## Dataset extract
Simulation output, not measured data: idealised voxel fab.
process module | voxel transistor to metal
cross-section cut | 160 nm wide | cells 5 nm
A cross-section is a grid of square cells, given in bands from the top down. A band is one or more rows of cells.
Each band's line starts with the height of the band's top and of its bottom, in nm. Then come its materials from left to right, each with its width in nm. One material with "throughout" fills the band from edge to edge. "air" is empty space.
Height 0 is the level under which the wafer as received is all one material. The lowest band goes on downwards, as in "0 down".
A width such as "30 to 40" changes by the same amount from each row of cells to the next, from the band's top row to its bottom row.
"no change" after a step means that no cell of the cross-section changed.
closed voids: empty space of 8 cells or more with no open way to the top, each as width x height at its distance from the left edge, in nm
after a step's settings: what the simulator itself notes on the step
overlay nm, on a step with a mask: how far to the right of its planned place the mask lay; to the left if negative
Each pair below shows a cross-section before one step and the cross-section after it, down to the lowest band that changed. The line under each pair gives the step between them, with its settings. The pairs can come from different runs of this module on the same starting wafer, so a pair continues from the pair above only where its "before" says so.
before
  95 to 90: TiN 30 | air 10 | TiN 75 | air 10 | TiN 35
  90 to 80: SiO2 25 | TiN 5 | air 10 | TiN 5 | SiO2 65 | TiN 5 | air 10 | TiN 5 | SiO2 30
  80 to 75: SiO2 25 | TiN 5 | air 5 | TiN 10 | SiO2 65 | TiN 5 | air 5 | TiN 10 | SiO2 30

## Requirement
Out of the data above, give again only the lines starting at the one holding "A width such" and ending at the one holding "90 to 80: SiO2", unchanged.

## Worked solution
A width such as "30 to 40" changes by the same amount from each row of cells to the next, from the band's top row to its bottom row.
"no change" after a step means that no cell of the cross-section changed.
closed voids: empty space of 8 cells or more with no open way to the top, each as width x height at its distance from the left edge, in nm
after a step's settings: what the simulator itself notes on the step
overlay nm, on a step with a mask: how far to the right of its planned place the mask lay; to the left if negative
Each pair below shows a cross-section before one step and the cross-section after it, down to the lowest band that changed. The line under each pair gives the step between them, with its settings. The pairs can come from different runs of this module on the same starting wafer, so a pair continues from the pair above only where its "before" says so.
before
  95 to 90: TiN 30 | air 10 | TiN 75 | air 10 | TiN 35
  90 to 80: SiO2 25 | TiN 5 | air 10 | TiN 5 | SiO2 65 | TiN 5 | air 10 | TiN 5 | SiO2 30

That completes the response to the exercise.